**Study material**:
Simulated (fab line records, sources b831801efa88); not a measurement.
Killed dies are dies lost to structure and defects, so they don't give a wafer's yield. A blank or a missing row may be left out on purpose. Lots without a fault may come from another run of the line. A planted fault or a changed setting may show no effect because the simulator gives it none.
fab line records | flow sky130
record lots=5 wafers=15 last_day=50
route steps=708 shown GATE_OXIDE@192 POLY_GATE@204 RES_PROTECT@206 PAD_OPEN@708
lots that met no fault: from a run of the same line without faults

**Required action**:
This exercise requires all the entries to be written out again exactly.

**Result**:
Simulated (fab line records, sources b831801efa88); not a measurement.
Killed dies are dies lost to structure and defects, so they don't give a wafer's yield. A blank or a missing row may be left out on purpose. Lots without a fault may come from another run of the line. A planted fault or a changed setting may show no effect because the simulator gives it none.
fab line records | flow sky130
record lots=5 wafers=15 last_day=50
route steps=708 shown GATE_OXIDE@192 POLY_GATE@204 RES_PROTECT@206 PAD_OPEN@708
lots that met no fault: from a run of the same line without faults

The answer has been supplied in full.